• [DATA FOR REVIEW]
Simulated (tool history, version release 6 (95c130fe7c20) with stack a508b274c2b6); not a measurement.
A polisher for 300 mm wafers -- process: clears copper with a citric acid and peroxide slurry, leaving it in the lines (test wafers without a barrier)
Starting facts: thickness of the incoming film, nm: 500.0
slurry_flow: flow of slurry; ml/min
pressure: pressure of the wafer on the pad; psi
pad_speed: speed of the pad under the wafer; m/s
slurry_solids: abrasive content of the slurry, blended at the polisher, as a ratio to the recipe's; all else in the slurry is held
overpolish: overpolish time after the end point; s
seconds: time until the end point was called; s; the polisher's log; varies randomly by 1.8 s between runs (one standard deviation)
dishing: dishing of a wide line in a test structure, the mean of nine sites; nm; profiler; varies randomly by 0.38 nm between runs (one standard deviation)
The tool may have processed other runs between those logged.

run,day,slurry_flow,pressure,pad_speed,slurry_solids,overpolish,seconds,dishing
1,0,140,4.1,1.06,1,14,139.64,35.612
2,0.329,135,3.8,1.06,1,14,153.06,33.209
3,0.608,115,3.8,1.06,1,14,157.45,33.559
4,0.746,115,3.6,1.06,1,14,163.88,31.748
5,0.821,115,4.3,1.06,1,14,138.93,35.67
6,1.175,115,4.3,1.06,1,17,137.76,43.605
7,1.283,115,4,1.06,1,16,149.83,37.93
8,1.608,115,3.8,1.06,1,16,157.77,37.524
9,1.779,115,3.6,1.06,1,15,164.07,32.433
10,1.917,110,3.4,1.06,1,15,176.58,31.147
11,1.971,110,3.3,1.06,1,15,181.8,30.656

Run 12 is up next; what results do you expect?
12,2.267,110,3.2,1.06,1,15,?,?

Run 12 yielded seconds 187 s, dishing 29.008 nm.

• [WORK TASK]
Of the entries above, repeat exactly the lines from the line with "4,0.746,115,3.6,1.06,1,14,163.88,31.748" through the line with "12,2.267,110,3.2,1.06,1,15,?,?", both of them included.

• [EXERCISE SOLUTION]
4,0.746,115,3.6,1.06,1,14,163.88,31.748
5,0.821,115,4.3,1.06,1,14,138.93,35.67
6,1.175,115,4.3,1.06,1,17,137.76,43.605
7,1.283,115,4,1.06,1,16,149.83,37.93
8,1.608,115,3.8,1.06,1,16,157.77,37.524
9,1.779,115,3.6,1.06,1,15,164.07,32.433
10,1.917,110,3.4,1.06,1,15,176.58,31.147
11,1.971,110,3.3,1.06,1,15,181.8,30.656

Run 12 is up next; what results do you expect?
12,2.267,110,3.2,1.06,1,15,?,?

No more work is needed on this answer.